> **Work instruction**:
Reproduce the material that follows exactly, with no line left out.

> **Stored data**:
:::

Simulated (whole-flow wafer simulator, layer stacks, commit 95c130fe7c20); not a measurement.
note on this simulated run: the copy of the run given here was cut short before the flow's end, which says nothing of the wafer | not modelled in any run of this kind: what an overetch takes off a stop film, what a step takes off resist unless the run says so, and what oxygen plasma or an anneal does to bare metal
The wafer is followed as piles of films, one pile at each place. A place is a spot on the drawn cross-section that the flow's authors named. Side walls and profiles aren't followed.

:::

> **Problem solution**:
Simulated (whole-flow wafer simulator, layer stacks, commit 95c130fe7c20); not a measurement.
note on this simulated run: the copy of the run given here was cut short before the flow's end, which says nothing of the wafer | not modelled in any run of this kind: what an overetch takes off a stop film, what a step takes off resist unless the run says so, and what oxygen plasma or an anneal does to bare metal
The wafer is followed as piles of films, one pile at each place. A place is a spot on the drawn cross-section that the flow's authors named. Side walls and profiles aren't followed.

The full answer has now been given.